### [Assigned task]
Your answer should be the exact lines of the data below from the one containing "Because killed dies" through the one containing "Which tool was"; please include nothing else.

* * * * * * * * *

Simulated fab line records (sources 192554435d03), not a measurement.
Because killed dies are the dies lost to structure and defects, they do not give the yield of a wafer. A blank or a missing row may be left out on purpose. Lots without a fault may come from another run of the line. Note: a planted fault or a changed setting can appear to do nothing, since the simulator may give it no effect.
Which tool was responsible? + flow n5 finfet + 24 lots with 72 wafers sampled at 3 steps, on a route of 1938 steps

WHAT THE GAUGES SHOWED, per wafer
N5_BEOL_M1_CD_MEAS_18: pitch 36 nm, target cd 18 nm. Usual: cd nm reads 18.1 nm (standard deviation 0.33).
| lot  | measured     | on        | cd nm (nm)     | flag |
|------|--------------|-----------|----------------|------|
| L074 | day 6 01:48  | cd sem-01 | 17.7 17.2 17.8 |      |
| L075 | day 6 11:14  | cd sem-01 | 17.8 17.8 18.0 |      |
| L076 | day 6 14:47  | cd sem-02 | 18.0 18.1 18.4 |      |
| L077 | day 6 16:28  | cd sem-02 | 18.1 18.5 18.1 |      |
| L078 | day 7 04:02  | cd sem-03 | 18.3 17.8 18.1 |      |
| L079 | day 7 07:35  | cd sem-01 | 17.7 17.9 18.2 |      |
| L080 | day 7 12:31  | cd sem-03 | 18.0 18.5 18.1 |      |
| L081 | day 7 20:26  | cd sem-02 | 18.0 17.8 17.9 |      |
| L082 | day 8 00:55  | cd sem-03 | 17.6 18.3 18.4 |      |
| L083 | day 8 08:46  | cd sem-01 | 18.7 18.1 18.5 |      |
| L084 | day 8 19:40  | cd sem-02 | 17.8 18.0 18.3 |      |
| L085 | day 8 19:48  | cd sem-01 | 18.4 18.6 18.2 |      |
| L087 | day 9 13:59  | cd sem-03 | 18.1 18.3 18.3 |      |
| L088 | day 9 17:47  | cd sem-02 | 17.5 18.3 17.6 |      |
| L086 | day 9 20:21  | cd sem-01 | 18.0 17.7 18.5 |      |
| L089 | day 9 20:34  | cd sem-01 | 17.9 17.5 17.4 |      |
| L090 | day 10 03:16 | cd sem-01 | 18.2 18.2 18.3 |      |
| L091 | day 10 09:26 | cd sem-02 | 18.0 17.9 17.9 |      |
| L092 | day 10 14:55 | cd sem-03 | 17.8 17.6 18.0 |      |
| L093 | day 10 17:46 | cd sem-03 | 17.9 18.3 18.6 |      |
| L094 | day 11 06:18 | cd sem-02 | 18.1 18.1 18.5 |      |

* * * * * * * * *

### [Answer section]
Because killed dies are the dies lost to structure and defects, they do not give the yield of a wafer. A blank or a missing row may be left out on purpose. Lots without a fault may come from another run of the line. Note: a planted fault or a changed setting can appear to do nothing, since the simulator may give it no effect.
Which tool was responsible? + flow n5 finfet + 24 lots with 72 wafers sampled at 3 steps, on a route of 1938 steps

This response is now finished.